#### Exercise
I'd like an exact copy of every line from the start of the entries below through the line containing "x=264 nm from", please.

▶
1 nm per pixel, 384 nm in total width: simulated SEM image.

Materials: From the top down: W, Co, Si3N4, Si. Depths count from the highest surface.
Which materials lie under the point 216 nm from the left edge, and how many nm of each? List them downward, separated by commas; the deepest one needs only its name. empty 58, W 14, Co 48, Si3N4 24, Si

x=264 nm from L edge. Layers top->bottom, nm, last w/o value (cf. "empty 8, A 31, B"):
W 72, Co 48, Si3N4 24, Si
◀

#### Answer section
1 nm per pixel, 384 nm in total width: simulated SEM image.

Materials: From the top down: W, Co, Si3N4, Si. Depths count from the highest surface.
Which materials lie under the point 216 nm from the left edge, and how many nm of each? List them downward, separated by commas; the deepest one needs only its name. empty 58, W 14, Co 48, Si3N4 24, Si

x=264 nm from L edge. Layers top->bottom, nm, last w/o value (cf. "empty 8, A 31, B"):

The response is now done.